§ SOURCE MATERIAL
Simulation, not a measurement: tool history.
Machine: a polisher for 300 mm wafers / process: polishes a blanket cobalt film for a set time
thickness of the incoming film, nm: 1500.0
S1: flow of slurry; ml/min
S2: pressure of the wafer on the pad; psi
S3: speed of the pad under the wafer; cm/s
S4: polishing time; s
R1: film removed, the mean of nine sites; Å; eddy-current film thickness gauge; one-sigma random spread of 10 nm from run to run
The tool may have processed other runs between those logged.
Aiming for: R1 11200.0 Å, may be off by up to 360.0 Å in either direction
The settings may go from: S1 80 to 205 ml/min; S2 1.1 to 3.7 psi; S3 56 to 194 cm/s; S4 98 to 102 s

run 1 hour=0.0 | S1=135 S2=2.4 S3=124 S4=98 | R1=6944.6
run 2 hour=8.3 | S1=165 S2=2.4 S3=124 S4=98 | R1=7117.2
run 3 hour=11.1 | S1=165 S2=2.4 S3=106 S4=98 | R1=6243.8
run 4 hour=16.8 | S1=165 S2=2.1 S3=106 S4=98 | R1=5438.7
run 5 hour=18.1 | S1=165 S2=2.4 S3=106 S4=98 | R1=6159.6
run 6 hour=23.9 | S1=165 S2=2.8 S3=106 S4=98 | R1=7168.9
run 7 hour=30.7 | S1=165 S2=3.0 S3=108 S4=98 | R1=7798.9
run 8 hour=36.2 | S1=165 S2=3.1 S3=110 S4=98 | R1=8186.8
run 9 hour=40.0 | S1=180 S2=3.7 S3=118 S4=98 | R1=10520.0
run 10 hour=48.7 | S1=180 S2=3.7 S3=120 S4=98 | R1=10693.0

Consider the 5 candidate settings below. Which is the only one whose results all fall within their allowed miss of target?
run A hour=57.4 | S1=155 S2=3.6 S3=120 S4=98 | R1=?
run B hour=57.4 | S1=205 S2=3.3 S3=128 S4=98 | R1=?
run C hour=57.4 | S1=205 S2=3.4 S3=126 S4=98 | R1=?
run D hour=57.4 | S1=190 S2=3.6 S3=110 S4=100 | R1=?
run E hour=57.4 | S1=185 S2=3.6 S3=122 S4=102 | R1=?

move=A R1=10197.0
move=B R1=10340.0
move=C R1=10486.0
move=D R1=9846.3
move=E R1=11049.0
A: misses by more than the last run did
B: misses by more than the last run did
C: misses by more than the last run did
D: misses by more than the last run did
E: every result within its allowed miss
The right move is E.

§ EXERCISE
Where the listing above reaches the line that contains "S4: polishing time; s", start retyping, and finish with the line that contains "E: every result within its allowed miss"; reproduce those lines exactly and no others.

§ RESPONSE AREA
S4: polishing time; s
R1: film removed, the mean of nine sites; Å; eddy-current film thickness gauge; one-sigma random spread of 10 nm from run to run
The tool may have processed other runs between those logged.
Aiming for: R1 11200.0 Å, may be off by up to 360.0 Å in either direction
The settings may go from: S1 80 to 205 ml/min; S2 1.1 to 3.7 psi; S3 56 to 194 cm/s; S4 98 to 102 s

run 1 hour=0.0 | S1=135 S2=2.4 S3=124 S4=98 | R1=6944.6
run 2 hour=8.3 | S1=165 S2=2.4 S3=124 S4=98 | R1=7117.2
run 3 hour=11.1 | S1=165 S2=2.4 S3=106 S4=98 | R1=6243.8
run 4 hour=16.8 | S1=165 S2=2.1 S3=106 S4=98 | R1=5438.7
run 5 hour=18.1 | S1=165 S2=2.4 S3=106 S4=98 | R1=6159.6
run 6 hour=23.9 | S1=165 S2=2.8 S3=106 S4=98 | R1=7168.9
run 7 hour=30.7 | S1=165 S2=3.0 S3=108 S4=98 | R1=7798.9
run 8 hour=36.2 | S1=165 S2=3.1 S3=110 S4=98 | R1=8186.8
run 9 hour=40.0 | S1=180 S2=3.7 S3=118 S4=98 | R1=10520.0
run 10 hour=48.7 | S1=180 S2=3.7 S3=120 S4=98 | R1=10693.0

Consider the 5 candidate settings below. Which is the only one whose results all fall within their allowed miss of target?
run A hour=57.4 | S1=155 S2=3.6 S3=120 S4=98 | R1=?
run B hour=57.4 | S1=205 S2=3.3 S3=128 S4=98 | R1=?
run C hour=57.4 | S1=205 S2=3.4 S3=126 S4=98 | R1=?
run D hour=57.4 | S1=190 S2=3.6 S3=110 S4=100 | R1=?
run E hour=57.4 | S1=185 S2=3.6 S3=122 S4=102 | R1=?

move=A R1=10197.0
move=B R1=10340.0
move=C R1=10486.0
move=D R1=9846.3
move=E R1=11049.0
A: misses by more than the last run did
B: misses by more than the last run did
C: misses by more than the last run did
D: misses by more than the last run did
E: every result within its allowed miss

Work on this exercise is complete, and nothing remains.